• Work request:
From the records below, copy out exactly the lines from the one containing "Reviewer comment: The" to the one containing "Author reply: Thank", both included. Add nothing else.

• The data:
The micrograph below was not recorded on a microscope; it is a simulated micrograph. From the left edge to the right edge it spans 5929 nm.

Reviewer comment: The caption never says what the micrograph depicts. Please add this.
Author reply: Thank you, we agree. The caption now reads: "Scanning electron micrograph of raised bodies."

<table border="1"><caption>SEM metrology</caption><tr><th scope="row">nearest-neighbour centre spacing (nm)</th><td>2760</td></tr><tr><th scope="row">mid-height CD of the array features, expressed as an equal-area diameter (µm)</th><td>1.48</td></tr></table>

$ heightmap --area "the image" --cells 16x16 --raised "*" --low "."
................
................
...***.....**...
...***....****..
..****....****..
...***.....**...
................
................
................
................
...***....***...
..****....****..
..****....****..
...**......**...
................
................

• Solution:
Reviewer comment: The caption never says what the micrograph depicts. Please add this.
Author reply: Thank you, we agree. The caption now reads: "Scanning electron micrograph of raised bodies."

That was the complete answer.